- _MATERIAL SUPPLIED_
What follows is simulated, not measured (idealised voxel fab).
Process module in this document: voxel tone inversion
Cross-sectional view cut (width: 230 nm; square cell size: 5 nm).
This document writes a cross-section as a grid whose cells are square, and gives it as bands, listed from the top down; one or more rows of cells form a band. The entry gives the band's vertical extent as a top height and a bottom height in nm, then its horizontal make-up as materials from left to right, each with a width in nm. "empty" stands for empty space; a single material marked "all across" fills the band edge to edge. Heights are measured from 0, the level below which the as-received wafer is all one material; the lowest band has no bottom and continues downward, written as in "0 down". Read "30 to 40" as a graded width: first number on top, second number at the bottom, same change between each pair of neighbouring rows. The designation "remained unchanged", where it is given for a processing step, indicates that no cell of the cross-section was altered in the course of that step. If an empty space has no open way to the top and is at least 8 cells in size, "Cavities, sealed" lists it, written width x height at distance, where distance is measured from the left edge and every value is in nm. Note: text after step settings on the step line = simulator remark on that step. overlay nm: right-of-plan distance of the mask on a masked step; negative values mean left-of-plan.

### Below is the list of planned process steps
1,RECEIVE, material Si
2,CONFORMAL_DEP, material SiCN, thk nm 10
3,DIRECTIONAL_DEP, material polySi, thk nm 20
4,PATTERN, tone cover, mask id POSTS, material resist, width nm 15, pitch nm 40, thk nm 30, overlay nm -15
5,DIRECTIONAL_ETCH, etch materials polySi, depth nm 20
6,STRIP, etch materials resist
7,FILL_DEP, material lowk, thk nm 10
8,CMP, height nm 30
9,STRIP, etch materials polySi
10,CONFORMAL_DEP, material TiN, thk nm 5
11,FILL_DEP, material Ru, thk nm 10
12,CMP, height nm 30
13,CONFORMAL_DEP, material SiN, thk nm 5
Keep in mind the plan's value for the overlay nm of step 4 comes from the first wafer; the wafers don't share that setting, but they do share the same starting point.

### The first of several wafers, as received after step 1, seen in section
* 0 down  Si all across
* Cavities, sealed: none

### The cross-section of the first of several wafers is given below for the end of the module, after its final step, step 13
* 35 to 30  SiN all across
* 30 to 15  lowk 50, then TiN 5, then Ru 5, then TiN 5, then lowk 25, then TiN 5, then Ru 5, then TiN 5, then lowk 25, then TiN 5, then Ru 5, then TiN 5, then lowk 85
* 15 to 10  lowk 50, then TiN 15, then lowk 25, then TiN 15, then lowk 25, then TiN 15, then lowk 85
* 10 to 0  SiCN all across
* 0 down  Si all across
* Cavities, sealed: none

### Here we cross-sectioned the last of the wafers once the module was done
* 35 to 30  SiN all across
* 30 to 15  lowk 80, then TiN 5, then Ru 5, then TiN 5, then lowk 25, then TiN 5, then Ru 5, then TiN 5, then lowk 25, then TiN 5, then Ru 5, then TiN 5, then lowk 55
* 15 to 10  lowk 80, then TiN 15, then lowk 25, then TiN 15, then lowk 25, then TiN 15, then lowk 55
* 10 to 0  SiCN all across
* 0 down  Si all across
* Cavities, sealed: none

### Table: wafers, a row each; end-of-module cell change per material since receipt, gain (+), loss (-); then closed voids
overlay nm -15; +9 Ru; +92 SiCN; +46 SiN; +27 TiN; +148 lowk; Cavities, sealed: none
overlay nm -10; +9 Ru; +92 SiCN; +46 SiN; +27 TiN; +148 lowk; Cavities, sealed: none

- _WORK INSTRUCTION_
In this exercise, copy only the lines from the opening line of the material through the line where "Cross-sectional view cut" appears.

- _ANSWER AREA_
What follows is simulated, not measured (idealised voxel fab).
Process module in this document: voxel tone inversion
Cross-sectional view cut (width: 230 nm; square cell size: 5 nm).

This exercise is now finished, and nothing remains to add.